### [ACTION ITEM]
Begin at the first line of the records below and, please, give each line again exactly until the line with "Because killed dies" is included.

START RECORDS SHOWN
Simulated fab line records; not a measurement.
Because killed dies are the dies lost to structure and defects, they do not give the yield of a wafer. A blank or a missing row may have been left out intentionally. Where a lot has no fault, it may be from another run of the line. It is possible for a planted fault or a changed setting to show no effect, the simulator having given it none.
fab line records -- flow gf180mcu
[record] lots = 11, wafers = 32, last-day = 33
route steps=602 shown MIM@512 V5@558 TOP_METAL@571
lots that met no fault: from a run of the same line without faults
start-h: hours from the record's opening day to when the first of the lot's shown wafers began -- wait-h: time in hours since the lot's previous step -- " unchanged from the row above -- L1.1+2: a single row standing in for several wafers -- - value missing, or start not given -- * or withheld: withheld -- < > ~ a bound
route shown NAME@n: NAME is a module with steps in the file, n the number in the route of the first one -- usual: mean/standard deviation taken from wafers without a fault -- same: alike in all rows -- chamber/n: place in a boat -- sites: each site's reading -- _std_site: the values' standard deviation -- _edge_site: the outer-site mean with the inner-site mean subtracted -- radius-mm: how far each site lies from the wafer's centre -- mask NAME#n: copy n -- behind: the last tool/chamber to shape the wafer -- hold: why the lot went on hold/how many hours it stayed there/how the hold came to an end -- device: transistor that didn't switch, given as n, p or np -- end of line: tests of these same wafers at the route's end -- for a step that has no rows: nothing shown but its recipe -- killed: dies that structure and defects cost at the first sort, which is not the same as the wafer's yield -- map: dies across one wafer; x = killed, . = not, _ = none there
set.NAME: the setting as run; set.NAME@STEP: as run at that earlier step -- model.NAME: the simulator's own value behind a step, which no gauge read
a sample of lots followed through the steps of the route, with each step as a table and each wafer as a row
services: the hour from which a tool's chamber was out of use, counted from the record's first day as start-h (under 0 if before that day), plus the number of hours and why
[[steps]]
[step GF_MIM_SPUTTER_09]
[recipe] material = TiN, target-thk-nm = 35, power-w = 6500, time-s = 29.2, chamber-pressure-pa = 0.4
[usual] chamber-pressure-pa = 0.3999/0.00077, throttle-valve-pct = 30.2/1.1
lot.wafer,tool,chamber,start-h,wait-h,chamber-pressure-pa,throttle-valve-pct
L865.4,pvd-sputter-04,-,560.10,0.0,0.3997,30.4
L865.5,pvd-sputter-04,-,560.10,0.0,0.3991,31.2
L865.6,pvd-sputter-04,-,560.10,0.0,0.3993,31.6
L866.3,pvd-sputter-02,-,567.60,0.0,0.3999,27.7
END RECORDS SHOWN

### [WRITTEN RESPONSE]
Simulated fab line records; not a measurement.
Because killed dies are the dies lost to structure and defects, they do not give the yield of a wafer. A blank or a missing row may have been left out intentionally. Where a lot has no fault, it may be from another run of the line. It is possible for a planted fault or a changed setting to show no effect, the simulator having given it none.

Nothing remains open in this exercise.